# # # # # # #

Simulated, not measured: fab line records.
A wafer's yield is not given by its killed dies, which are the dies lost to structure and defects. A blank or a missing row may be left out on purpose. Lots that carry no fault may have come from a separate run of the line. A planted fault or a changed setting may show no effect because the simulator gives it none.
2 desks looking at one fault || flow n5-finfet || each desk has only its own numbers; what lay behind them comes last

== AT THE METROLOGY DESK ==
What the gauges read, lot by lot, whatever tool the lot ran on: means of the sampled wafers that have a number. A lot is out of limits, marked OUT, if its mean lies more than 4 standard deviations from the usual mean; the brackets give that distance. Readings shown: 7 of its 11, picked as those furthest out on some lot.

# # # # # # #

[Exercise]: Retype only this range exactly: the first line of the data through the line where "A wafer's yield" appears.

[Worked solution]:
Simulated, not measured: fab line records.
A wafer's yield is not given by its killed dies, which are the dies lost to structure and defects. A blank or a missing row may be left out on purpose. Lots that carry no fault may have come from a separate run of the line. A planted fault or a changed setting may show no effect because the simulator gives it none.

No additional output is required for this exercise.